SUPPLIED RECORDS START
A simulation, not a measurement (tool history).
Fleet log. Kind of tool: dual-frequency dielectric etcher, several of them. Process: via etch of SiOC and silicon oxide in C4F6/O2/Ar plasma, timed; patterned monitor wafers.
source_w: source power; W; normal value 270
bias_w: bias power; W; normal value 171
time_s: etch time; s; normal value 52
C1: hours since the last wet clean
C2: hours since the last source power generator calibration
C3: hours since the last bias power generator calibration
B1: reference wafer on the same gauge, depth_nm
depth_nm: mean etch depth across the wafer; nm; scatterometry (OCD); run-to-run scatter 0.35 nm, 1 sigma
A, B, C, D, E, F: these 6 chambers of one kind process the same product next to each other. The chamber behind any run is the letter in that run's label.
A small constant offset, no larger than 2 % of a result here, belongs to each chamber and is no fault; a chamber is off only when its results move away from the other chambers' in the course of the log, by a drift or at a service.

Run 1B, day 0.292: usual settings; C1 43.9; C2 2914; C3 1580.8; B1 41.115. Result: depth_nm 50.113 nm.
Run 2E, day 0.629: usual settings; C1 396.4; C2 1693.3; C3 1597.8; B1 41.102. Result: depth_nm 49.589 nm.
SUPPLIED RECORDS END

- _WORK INSTRUCTION_
All that is needed is the opening run of the data, given again exactly: please include every line from the first through the line with "Run 1B, day", both ends kept.

- _EXERCISE RESULT_
A simulation, not a measurement (tool history).
Fleet log. Kind of tool: dual-frequency dielectric etcher, several of them. Process: via etch of SiOC and silicon oxide in C4F6/O2/Ar plasma, timed; patterned monitor wafers.
source_w: source power; W; normal value 270
bias_w: bias power; W; normal value 171
time_s: etch time; s; normal value 52
C1: hours since the last wet clean
C2: hours since the last source power generator calibration
C3: hours since the last bias power generator calibration
B1: reference wafer on the same gauge, depth_nm
depth_nm: mean etch depth across the wafer; nm; scatterometry (OCD); run-to-run scatter 0.35 nm, 1 sigma
A, B, C, D, E, F: these 6 chambers of one kind process the same product next to each other. The chamber behind any run is the letter in that run's label.
A small constant offset, no larger than 2 % of a result here, belongs to each chamber and is no fault; a chamber is off only when its results move away from the other chambers' in the course of the log, by a drift or at a service.

Run 1B, day 0.292: usual settings; C1 43.9; C2 2914; C3 1580.8; B1 41.115. Result: depth_nm 50.113 nm.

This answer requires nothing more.